● **WORK INSTRUCTION**
Lines below starting with the line with "# recipe chemistry=N2/H2" and going on through the line with "L095.1 rie_diel-04 3 144.57 0.0 150 527.4" must be output exactly; the rest of the records must be left out.

● **MATERIAL SUPPLIED**
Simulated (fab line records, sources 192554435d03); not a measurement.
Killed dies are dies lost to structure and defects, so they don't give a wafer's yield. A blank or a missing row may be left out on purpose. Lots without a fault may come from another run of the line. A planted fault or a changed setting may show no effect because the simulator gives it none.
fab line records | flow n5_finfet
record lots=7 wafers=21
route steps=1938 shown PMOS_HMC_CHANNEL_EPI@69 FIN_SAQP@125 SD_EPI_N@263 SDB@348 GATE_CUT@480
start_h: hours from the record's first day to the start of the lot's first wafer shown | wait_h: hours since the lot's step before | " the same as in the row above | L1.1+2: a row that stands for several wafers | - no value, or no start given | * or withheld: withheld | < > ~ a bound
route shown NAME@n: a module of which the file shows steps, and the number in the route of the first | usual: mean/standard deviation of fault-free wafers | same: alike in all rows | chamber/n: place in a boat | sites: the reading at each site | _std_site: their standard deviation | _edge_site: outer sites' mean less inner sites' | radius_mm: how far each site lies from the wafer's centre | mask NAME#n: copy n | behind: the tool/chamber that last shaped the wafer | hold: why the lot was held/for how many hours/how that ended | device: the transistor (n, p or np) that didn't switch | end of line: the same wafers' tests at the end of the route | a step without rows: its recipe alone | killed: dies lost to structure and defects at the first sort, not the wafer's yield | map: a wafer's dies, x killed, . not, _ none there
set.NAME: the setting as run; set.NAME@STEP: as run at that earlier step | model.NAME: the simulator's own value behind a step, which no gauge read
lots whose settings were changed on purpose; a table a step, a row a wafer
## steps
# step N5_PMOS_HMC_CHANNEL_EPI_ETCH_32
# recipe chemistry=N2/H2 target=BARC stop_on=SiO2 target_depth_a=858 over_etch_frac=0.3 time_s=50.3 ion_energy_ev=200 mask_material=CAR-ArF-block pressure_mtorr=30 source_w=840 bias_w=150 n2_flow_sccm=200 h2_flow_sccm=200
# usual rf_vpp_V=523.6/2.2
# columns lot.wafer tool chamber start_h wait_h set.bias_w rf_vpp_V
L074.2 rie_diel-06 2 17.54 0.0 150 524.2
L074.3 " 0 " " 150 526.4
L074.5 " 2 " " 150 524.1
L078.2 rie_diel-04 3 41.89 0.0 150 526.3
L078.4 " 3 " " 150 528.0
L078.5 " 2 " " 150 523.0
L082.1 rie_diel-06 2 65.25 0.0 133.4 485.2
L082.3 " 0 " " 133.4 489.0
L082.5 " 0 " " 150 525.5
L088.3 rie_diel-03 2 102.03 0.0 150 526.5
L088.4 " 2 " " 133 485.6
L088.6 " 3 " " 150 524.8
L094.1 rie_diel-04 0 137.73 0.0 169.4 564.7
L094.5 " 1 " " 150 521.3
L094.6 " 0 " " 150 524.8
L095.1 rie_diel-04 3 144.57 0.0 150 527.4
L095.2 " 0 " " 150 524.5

● **WRITTEN SOLUTION**
# recipe chemistry=N2/H2 target=BARC stop_on=SiO2 target_depth_a=858 over_etch_frac=0.3 time_s=50.3 ion_energy_ev=200 mask_material=CAR-ArF-block pressure_mtorr=30 source_w=840 bias_w=150 n2_flow_sccm=200 h2_flow_sccm=200
# usual rf_vpp_V=523.6/2.2
# columns lot.wafer tool chamber start_h wait_h set.bias_w rf_vpp_V
L074.2 rie_diel-06 2 17.54 0.0 150 524.2
L074.3 " 0 " " 150 526.4
L074.5 " 2 " " 150 524.1
L078.2 rie_diel-04 3 41.89 0.0 150 526.3
L078.4 " 3 " " 150 528.0
L078.5 " 2 " " 150 523.0
L082.1 rie_diel-06 2 65.25 0.0 133.4 485.2
L082.3 " 0 " " 133.4 489.0
L082.5 " 0 " " 150 525.5
L088.3 rie_diel-03 2 102.03 0.0 150 526.5
L088.4 " 2 " " 133 485.6
L088.6 " 3 " " 150 524.8
L094.1 rie_diel-04 0 137.73 0.0 169.4 564.7
L094.5 " 1 " " 150 521.3
L094.6 " 0 " " 150 524.8
L095.1 rie_diel-04 3 144.57 0.0 150 527.4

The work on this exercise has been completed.